- _WORK REQUEST_
The required output is the exact run of lines below that opens at the line with "A pile is written" and closes at the line with "in the flow as written: TiN loses".

===== DATA FOR ANALYSIS

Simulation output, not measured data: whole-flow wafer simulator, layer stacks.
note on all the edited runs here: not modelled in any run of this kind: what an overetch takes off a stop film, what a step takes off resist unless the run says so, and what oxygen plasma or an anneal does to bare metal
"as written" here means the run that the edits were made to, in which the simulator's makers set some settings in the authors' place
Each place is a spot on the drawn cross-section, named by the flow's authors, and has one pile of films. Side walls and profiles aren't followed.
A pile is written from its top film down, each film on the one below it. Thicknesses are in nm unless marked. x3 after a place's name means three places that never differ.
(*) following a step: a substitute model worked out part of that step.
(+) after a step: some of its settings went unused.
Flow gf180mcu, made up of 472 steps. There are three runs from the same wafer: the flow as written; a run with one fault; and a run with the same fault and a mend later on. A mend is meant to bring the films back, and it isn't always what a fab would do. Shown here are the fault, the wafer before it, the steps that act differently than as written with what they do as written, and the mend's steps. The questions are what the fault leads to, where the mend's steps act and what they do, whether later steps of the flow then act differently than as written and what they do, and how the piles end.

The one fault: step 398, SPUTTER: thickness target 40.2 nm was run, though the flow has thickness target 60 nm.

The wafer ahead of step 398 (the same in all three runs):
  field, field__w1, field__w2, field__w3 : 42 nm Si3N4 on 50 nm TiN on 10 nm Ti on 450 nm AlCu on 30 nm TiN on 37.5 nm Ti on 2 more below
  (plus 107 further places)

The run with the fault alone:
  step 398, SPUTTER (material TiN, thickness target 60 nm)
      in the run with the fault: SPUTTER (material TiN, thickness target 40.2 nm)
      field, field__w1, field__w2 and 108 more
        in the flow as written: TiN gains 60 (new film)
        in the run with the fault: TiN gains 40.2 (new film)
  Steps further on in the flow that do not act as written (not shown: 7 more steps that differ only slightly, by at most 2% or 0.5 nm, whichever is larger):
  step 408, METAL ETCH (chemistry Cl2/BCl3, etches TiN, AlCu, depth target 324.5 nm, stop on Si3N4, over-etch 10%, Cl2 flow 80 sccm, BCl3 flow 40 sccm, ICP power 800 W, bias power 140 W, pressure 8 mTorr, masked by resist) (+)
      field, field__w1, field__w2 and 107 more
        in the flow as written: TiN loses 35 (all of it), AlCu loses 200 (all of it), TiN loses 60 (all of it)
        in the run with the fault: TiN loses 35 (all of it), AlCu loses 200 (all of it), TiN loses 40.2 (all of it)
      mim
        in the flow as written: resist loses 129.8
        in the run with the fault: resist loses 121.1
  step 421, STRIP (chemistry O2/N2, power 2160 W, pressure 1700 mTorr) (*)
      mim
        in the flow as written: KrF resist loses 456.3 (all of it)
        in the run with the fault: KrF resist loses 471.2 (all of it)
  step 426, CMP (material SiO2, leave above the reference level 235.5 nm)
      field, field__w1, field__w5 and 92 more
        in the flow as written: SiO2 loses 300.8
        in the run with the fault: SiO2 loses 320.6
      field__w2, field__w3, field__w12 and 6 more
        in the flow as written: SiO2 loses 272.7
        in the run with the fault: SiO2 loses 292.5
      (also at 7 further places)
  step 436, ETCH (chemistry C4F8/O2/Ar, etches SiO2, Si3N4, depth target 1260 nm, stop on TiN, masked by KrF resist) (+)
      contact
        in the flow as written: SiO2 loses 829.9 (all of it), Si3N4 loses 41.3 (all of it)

==========

- _WRITTEN RESPONSE_
A pile is written from its top film down, each film on the one below it. Thicknesses are in nm unless marked. x3 after a place's name means three places that never differ.
(*) following a step: a substitute model worked out part of that step.
(+) after a step: some of its settings went unused.
Flow gf180mcu, made up of 472 steps. There are three runs from the same wafer: the flow as written; a run with one fault; and a run with the same fault and a mend later on. A mend is meant to bring the films back, and it isn't always what a fab would do. Shown here are the fault, the wafer before it, the steps that act differently than as written with what they do as written, and the mend's steps. The questions are what the fault leads to, where the mend's steps act and what they do, whether later steps of the flow then act differently than as written and what they do, and how the piles end.

The one fault: step 398, SPUTTER: thickness target 40.2 nm was run, though the flow has thickness target 60 nm.

The wafer ahead of step 398 (the same in all three runs):
  field, field__w1, field__w2, field__w3 : 42 nm Si3N4 on 50 nm TiN on 10 nm Ti on 450 nm AlCu on 30 nm TiN on 37.5 nm Ti on 2 more below
  (plus 107 further places)

The run with the fault alone:
  step 398, SPUTTER (material TiN, thickness target 60 nm)
      in the run with the fault: SPUTTER (material TiN, thickness target 40.2 nm)
      field, field__w1, field__w2 and 108 more
        in the flow as written: TiN gains 60 (new film)
        in the run with the fault: TiN gains 40.2 (new film)
  Steps further on in the flow that do not act as written (not shown: 7 more steps that differ only slightly, by at most 2% or 0.5 nm, whichever is larger):
  step 408, METAL ETCH (chemistry Cl2/BCl3, etches TiN, AlCu, depth target 324.5 nm, stop on Si3N4, over-etch 10%, Cl2 flow 80 sccm, BCl3 flow 40 sccm, ICP power 800 W, bias power 140 W, pressure 8 mTorr, masked by resist) (+)
      field, field__w1, field__w2 and 107 more
        in the flow as written: TiN loses 35 (all of it), AlCu loses 200 (all of it), TiN loses 60 (all of it)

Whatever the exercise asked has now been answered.